----- Record extracts
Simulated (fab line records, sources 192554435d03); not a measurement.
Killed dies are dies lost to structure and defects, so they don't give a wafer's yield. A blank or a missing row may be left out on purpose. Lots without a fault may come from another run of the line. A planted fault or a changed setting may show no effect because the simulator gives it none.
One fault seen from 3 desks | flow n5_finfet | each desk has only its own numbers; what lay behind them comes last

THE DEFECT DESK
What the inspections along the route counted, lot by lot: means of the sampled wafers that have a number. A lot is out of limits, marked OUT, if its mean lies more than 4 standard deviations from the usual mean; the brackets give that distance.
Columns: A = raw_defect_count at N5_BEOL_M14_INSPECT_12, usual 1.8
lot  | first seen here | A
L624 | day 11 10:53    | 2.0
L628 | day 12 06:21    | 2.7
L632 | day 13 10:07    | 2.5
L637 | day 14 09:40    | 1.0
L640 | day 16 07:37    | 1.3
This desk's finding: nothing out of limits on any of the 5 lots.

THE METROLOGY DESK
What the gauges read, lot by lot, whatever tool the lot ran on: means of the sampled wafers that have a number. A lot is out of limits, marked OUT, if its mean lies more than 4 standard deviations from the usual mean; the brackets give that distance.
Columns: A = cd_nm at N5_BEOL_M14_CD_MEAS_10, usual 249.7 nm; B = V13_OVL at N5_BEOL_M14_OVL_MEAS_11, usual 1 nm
----------

### [Brief]
The complete listing must be reproduced exactly as written.

### [Your solution]
Simulated (fab line records, sources 192554435d03); not a measurement.
Killed dies are dies lost to structure and defects, so they don't give a wafer's yield. A blank or a missing row may be left out on purpose. Lots without a fault may come from another run of the line. A planted fault or a changed setting may show no effect because the simulator gives it none.
One fault seen from 3 desks | flow n5_finfet | each desk has only its own numbers; what lay behind them comes last

THE DEFECT DESK
What the inspections along the route counted, lot by lot: means of the sampled wafers that have a number. A lot is out of limits, marked OUT, if its mean lies more than 4 standard deviations from the usual mean; the brackets give that distance.
Columns: A = raw_defect_count at N5_BEOL_M14_INSPECT_12, usual 1.8
lot  | first seen here | A
L624 | day 11 10:53    | 2.0
L628 | day 12 06:21    | 2.7
L632 | day 13 10:07    | 2.5
L637 | day 14 09:40    | 1.0
L640 | day 16 07:37    | 1.3
This desk's finding: nothing out of limits on any of the 5 lots.

THE METROLOGY DESK
What the gauges read, lot by lot, whatever tool the lot ran on: means of the sampled wafers that have a number. A lot is out of limits, marked OUT, if its mean lies more than 4 standard deviations from the usual mean; the brackets give that distance.
Columns: A = cd_nm at N5_BEOL_M14_CD_MEAS_10, usual 249.7 nm; B = V13_OVL at N5_BEOL_M14_OVL_MEAS_11, usual 1 nm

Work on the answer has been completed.